▶ _Provided data_
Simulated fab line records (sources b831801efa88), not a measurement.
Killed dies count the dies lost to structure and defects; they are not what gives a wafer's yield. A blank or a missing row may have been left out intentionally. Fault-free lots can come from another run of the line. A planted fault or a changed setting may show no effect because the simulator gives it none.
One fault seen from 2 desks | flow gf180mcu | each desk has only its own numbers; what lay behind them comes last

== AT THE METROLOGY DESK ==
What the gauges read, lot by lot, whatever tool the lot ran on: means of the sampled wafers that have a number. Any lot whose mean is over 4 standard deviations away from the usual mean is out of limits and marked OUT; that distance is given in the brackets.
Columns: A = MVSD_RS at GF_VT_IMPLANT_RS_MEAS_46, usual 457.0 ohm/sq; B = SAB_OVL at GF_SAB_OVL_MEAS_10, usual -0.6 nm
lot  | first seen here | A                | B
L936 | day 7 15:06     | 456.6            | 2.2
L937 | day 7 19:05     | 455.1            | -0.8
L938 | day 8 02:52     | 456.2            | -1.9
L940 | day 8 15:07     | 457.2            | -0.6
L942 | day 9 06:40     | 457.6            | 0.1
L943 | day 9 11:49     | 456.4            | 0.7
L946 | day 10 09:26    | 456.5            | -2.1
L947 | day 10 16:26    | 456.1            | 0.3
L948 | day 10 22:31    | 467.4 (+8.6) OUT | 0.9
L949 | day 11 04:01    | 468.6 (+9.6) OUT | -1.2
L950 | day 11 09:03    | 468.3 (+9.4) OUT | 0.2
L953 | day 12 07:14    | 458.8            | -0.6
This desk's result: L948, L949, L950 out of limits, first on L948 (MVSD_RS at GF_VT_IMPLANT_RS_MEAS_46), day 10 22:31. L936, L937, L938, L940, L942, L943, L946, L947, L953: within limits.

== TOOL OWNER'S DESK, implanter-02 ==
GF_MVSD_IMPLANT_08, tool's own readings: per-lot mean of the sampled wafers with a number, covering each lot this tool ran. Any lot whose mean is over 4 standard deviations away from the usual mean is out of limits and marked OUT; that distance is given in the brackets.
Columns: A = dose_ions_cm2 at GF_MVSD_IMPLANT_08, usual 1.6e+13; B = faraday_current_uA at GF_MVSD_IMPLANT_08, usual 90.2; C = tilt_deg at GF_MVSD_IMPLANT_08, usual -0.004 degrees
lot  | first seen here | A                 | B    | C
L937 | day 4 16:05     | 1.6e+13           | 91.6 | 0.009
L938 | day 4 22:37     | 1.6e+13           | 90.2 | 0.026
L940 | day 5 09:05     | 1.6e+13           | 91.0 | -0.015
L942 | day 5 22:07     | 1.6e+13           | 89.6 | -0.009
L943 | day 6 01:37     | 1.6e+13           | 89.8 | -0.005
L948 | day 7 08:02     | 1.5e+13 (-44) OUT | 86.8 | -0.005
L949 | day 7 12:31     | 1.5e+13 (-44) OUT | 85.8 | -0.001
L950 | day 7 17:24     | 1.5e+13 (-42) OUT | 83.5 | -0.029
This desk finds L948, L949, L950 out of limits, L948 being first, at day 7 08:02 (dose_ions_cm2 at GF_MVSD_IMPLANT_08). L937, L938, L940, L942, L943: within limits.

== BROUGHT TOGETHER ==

▶ _Required action_
Begin at the first line of the records above and restate each line word for word, stopping after the line with "Columns: A = dose_ions_cm2".

▶ _Exercise answer_
Simulated fab line records (sources b831801efa88), not a measurement.
Killed dies count the dies lost to structure and defects; they are not what gives a wafer's yield. A blank or a missing row may have been left out intentionally. Fault-free lots can come from another run of the line. A planted fault or a changed setting may show no effect because the simulator gives it none.
One fault seen from 2 desks | flow gf180mcu | each desk has only its own numbers; what lay behind them comes last

== AT THE METROLOGY DESK ==
What the gauges read, lot by lot, whatever tool the lot ran on: means of the sampled wafers that have a number. Any lot whose mean is over 4 standard deviations away from the usual mean is out of limits and marked OUT; that distance is given in the brackets.
Columns: A = MVSD_RS at GF_VT_IMPLANT_RS_MEAS_46, usual 457.0 ohm/sq; B = SAB_OVL at GF_SAB_OVL_MEAS_10, usual -0.6 nm
lot  | first seen here | A                | B
L936 | day 7 15:06     | 456.6            | 2.2
L937 | day 7 19:05     | 455.1            | -0.8
L938 | day 8 02:52     | 456.2            | -1.9
L940 | day 8 15:07     | 457.2            | -0.6
L942 | day 9 06:40     | 457.6            | 0.1
L943 | day 9 11:49     | 456.4            | 0.7
L946 | day 10 09:26    | 456.5            | -2.1
L947 | day 10 16:26    | 456.1            | 0.3
L948 | day 10 22:31    | 467.4 (+8.6) OUT | 0.9
L949 | day 11 04:01    | 468.6 (+9.6) OUT | -1.2
L950 | day 11 09:03    | 468.3 (+9.4) OUT | 0.2
L953 | day 12 07:14    | 458.8            | -0.6
This desk's result: L948, L949, L950 out of limits, first on L948 (MVSD_RS at GF_VT_IMPLANT_RS_MEAS_46), day 10 22:31. L936, L937, L938, L940, L942, L943, L946, L947, L953: within limits.

== TOOL OWNER'S DESK, implanter-02 ==
GF_MVSD_IMPLANT_08, tool's own readings: per-lot mean of the sampled wafers with a number, covering each lot this tool ran. Any lot whose mean is over 4 standard deviations away from the usual mean is out of limits and marked OUT; that distance is given in the brackets.
Columns: A = dose_ions_cm2 at GF_MVSD_IMPLANT_08, usual 1.6e+13; B = faraday_current_uA at GF_MVSD_IMPLANT_08, usual 90.2; C = tilt_deg at GF_MVSD_IMPLANT_08, usual -0.004 degrees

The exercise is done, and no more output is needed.